─── DATA SECTION ───

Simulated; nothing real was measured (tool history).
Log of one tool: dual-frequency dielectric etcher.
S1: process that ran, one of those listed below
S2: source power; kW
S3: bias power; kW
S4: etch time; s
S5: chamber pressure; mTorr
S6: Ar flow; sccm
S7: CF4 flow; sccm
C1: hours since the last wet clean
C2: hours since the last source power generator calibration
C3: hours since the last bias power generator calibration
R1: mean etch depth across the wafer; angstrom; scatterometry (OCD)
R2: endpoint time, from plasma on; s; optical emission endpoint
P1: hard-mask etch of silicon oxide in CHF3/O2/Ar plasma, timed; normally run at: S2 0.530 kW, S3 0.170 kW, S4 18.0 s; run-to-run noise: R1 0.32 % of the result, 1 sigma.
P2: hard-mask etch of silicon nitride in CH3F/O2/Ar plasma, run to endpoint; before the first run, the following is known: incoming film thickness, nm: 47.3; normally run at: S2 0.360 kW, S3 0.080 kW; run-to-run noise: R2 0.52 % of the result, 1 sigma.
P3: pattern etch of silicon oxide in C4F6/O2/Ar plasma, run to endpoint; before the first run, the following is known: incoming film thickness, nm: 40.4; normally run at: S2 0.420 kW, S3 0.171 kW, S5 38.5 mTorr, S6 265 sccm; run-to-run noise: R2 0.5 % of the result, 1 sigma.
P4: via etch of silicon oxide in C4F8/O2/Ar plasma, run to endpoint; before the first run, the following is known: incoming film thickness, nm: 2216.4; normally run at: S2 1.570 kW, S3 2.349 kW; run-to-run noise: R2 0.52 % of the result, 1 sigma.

───

[TASK ITEM]:
What's wanted here is every record, retyped exactly as shown above.

[RESPONSE BOX]:
Simulated; nothing real was measured (tool history).
Log of one tool: dual-frequency dielectric etcher.
S1: process that ran, one of those listed below
S2: source power; kW
S3: bias power; kW
S4: etch time; s
S5: chamber pressure; mTorr
S6: Ar flow; sccm
S7: CF4 flow; sccm
C1: hours since the last wet clean
C2: hours since the last source power generator calibration
C3: hours since the last bias power generator calibration
R1: mean etch depth across the wafer; angstrom; scatterometry (OCD)
R2: endpoint time, from plasma on; s; optical emission endpoint
P1: hard-mask etch of silicon oxide in CHF3/O2/Ar plasma, timed; normally run at: S2 0.530 kW, S3 0.170 kW, S4 18.0 s; run-to-run noise: R1 0.32 % of the result, 1 sigma.
P2: hard-mask etch of silicon nitride in CH3F/O2/Ar plasma, run to endpoint; before the first run, the following is known: incoming film thickness, nm: 47.3; normally run at: S2 0.360 kW, S3 0.080 kW; run-to-run noise: R2 0.52 % of the result, 1 sigma.
P3: pattern etch of silicon oxide in C4F6/O2/Ar plasma, run to endpoint; before the first run, the following is known: incoming film thickness, nm: 40.4; normally run at: S2 0.420 kW, S3 0.171 kW, S5 38.5 mTorr, S6 265 sccm; run-to-run noise: R2 0.5 % of the result, 1 sigma.
P4: via etch of silicon oxide in C4F8/O2/Ar plasma, run to endpoint; before the first run, the following is known: incoming film thickness, nm: 2216.4; normally run at: S2 1.570 kW, S3 2.349 kW; run-to-run noise: R2 0.52 % of the result, 1 sigma.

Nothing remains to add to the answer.